Data for analysis:
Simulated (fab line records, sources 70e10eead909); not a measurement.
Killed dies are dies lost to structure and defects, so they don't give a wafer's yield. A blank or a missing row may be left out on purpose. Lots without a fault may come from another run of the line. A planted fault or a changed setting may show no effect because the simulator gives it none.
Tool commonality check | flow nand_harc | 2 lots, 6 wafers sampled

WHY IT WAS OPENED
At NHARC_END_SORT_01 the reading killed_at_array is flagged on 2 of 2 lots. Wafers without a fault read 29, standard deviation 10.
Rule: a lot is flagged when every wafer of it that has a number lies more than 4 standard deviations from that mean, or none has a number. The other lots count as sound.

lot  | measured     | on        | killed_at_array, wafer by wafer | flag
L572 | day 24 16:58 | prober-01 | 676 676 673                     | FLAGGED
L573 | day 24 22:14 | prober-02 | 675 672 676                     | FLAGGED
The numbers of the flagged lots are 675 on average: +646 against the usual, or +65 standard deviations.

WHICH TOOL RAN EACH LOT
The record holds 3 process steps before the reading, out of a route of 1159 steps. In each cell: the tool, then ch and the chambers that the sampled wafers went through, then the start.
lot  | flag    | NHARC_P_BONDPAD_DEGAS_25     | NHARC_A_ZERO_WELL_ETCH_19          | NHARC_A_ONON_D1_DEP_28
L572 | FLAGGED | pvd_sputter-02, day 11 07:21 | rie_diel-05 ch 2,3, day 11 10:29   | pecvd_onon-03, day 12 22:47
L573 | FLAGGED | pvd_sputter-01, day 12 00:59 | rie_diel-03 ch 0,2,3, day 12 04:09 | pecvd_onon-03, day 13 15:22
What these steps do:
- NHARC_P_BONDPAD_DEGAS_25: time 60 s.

Work instruction: When you repeat the data, keep each line exactly as given.

Your solution:
Simulated (fab line records, sources 70e10eead909); not a measurement.
Killed dies are dies lost to structure and defects, so they don't give a wafer's yield. A blank or a missing row may be left out on purpose. Lots without a fault may come from another run of the line. A planted fault or a changed setting may show no effect because the simulator gives it none.
Tool commonality check | flow nand_harc | 2 lots, 6 wafers sampled

WHY IT WAS OPENED
At NHARC_END_SORT_01 the reading killed_at_array is flagged on 2 of 2 lots. Wafers without a fault read 29, standard deviation 10.
Rule: a lot is flagged when every wafer of it that has a number lies more than 4 standard deviations from that mean, or none has a number. The other lots count as sound.

lot  | measured     | on        | killed_at_array, wafer by wafer | flag
L572 | day 24 16:58 | prober-01 | 676 676 673                     | FLAGGED
L573 | day 24 22:14 | prober-02 | 675 672 676                     | FLAGGED
The numbers of the flagged lots are 675 on average: +646 against the usual, or +65 standard deviations.

WHICH TOOL RAN EACH LOT
The record holds 3 process steps before the reading, out of a route of 1159 steps. In each cell: the tool, then ch and the chambers that the sampled wafers went through, then the start.
lot  | flag    | NHARC_P_BONDPAD_DEGAS_25     | NHARC_A_ZERO_WELL_ETCH_19          | NHARC_A_ONON_D1_DEP_28
L572 | FLAGGED | pvd_sputter-02, day 11 07:21 | rie_diel-05 ch 2,3, day 11 10:29   | pecvd_onon-03, day 12 22:47
L573 | FLAGGED | pvd_sputter-01, day 12 00:59 | rie_diel-03 ch 0,2,3, day 12 04:09 | pecvd_onon-03, day 13 15:22
What these steps do:
- NHARC_P_BONDPAD_DEGAS_25: time 60 s.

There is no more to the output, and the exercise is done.